• _WORK ORDER_
How do the lines below between the ones holding "UDDDDDDDDDDDDDDD" and "DDDDDDUUUUUUUUUU", inclusive, read? Give them again exactly, with no other lines.

• _RECORDS SHOWN_
▬▬▬▬▬▬▬▬▬▬

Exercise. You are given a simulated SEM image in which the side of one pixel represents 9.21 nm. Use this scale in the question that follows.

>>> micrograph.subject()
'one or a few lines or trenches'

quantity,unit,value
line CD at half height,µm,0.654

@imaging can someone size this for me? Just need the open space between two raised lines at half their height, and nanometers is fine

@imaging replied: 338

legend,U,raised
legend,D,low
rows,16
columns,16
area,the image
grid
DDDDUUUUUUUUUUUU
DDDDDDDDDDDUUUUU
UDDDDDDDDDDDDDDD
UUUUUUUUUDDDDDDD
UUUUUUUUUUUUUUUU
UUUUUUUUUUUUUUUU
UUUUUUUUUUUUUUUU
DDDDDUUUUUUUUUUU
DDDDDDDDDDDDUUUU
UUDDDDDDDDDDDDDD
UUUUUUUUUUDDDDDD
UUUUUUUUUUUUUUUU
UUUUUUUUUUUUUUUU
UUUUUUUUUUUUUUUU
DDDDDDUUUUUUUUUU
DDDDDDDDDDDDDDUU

▬▬▬▬▬▬▬▬▬▬

• _TASK ANSWER_
UDDDDDDDDDDDDDDD
UUUUUUUUUDDDDDDD
UUUUUUUUUUUUUUUU
UUUUUUUUUUUUUUUU
UUUUUUUUUUUUUUUU
DDDDDUUUUUUUUUUU
DDDDDDDDDDDDUUUU
UUDDDDDDDDDDDDDD
UUUUUUUUUUDDDDDD
UUUUUUUUUUUUUUUU
UUUUUUUUUUUUUUUU
UUUUUUUUUUUUUUUU
DDDDDDUUUUUUUUUU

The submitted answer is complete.